• BRIEF:
Send back exactly the lines from the opening line of the records below through the one with "Killed dies are".

☆ ☆ ☆ ☆

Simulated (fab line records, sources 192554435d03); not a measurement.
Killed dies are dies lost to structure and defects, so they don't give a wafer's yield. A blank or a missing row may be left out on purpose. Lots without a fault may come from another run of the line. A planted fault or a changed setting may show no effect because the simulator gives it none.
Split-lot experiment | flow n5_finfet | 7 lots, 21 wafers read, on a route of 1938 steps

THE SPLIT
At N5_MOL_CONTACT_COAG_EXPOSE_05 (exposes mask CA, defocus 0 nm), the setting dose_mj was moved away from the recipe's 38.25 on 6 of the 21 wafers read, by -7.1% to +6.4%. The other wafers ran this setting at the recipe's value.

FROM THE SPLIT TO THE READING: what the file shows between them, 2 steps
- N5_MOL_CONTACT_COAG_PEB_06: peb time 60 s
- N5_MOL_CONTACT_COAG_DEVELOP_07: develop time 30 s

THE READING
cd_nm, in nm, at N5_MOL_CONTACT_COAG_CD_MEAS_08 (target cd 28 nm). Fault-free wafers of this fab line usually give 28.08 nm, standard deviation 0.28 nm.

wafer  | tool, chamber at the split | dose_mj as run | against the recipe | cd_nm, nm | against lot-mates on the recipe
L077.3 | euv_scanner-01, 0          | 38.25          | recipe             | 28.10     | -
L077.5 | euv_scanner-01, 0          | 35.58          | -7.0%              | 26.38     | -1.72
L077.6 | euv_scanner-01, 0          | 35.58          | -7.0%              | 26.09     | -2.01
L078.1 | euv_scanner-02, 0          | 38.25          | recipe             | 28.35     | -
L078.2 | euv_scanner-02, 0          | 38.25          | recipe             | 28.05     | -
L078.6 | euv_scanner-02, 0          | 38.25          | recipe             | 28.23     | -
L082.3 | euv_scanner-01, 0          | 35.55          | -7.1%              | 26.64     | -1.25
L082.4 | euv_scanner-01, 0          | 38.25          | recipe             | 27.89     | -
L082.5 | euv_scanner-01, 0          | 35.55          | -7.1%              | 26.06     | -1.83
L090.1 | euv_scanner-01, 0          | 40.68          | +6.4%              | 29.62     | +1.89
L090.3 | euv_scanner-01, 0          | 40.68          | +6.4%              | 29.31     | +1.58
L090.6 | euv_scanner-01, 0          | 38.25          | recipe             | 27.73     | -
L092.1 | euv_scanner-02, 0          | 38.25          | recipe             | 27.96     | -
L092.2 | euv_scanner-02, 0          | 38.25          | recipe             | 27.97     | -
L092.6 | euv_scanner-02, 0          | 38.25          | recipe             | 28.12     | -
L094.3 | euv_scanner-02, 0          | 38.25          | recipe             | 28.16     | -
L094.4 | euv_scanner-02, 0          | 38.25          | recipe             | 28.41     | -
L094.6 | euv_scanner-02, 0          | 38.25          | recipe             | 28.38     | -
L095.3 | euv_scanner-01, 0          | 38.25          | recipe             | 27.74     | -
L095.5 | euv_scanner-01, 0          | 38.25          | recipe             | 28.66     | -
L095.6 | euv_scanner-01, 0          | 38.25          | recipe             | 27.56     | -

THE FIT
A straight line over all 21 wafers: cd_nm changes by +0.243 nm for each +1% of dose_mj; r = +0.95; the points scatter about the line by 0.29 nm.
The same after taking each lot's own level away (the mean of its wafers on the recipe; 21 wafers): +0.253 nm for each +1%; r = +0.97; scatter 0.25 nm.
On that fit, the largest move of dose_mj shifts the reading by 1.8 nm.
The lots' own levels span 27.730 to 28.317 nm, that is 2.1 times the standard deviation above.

☆ ☆ ☆ ☆

• EXERCISE OUTPUT:
Simulated (fab line records, sources 192554435d03); not a measurement.
Killed dies are dies lost to structure and defects, so they don't give a wafer's yield. A blank or a missing row may be left out on purpose. Lots without a fault may come from another run of the line. A planted fault or a changed setting may show no effect because the simulator gives it none.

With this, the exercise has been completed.